Brief:
Restate the records in full, keeping every word as it is.

(Listed entries)
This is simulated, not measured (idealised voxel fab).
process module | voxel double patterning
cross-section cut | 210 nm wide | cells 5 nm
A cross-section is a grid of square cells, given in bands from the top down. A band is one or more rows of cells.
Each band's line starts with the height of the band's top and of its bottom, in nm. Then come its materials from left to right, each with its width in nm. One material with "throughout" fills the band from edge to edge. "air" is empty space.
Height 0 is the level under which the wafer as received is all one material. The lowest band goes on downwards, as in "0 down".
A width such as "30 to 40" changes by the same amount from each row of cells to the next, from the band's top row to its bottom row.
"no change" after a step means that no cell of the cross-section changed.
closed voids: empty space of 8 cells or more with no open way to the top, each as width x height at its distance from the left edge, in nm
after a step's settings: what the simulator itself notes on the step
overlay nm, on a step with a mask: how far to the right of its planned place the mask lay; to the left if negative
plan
(End Listed entries)

Response box:
This is simulated, not measured (idealised voxel fab).
process module | voxel double patterning
cross-section cut | 210 nm wide | cells 5 nm
A cross-section is a grid of square cells, given in bands from the top down. A band is one or more rows of cells.
Each band's line starts with the height of the band's top and of its bottom, in nm. Then come its materials from left to right, each with its width in nm. One material with "throughout" fills the band from edge to edge. "air" is empty space.
Height 0 is the level under which the wafer as received is all one material. The lowest band goes on downwards, as in "0 down".
A width such as "30 to 40" changes by the same amount from each row of cells to the next, from the band's top row to its bottom row.
"no change" after a step means that no cell of the cross-section changed.
closed voids: empty space of 8 cells or more with no open way to the top, each as width x height at its distance from the left edge, in nm
after a step's settings: what the simulator itself notes on the step
overlay nm, on a step with a mask: how far to the right of its planned place the mask lay; to the left if negative
plan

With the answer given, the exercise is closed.